+++

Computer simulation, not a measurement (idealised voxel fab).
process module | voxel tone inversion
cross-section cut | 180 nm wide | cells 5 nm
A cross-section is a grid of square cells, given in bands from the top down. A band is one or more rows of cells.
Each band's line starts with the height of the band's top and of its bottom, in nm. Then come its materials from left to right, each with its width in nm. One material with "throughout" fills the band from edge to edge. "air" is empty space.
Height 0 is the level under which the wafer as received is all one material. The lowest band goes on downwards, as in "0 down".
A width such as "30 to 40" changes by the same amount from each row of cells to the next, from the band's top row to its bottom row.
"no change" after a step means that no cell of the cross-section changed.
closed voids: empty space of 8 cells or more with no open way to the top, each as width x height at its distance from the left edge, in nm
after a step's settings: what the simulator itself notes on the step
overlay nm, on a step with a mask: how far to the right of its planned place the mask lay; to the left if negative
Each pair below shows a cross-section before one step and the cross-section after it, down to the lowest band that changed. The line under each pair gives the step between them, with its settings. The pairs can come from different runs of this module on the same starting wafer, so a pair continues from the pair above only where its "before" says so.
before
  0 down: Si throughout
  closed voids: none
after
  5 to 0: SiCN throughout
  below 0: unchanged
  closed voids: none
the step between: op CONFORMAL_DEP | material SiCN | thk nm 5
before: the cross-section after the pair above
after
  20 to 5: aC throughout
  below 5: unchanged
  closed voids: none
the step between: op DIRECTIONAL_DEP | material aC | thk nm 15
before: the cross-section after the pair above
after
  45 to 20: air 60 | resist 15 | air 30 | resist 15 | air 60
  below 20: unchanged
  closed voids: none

+++

*TASK ITEM*.
Everything from the first line of the data through the line holding "Each band's line" should be output exactly, and no other lines.

*EXPECTED ANSWER*.
Computer simulation, not a measurement (idealised voxel fab).
process module | voxel tone inversion
cross-section cut | 180 nm wide | cells 5 nm
A cross-section is a grid of square cells, given in bands from the top down. A band is one or more rows of cells.
Each band's line starts with the height of the band's top and of its bottom, in nm. Then come its materials from left to right, each with its width in nm. One material with "throughout" fills the band from edge to edge. "air" is empty space.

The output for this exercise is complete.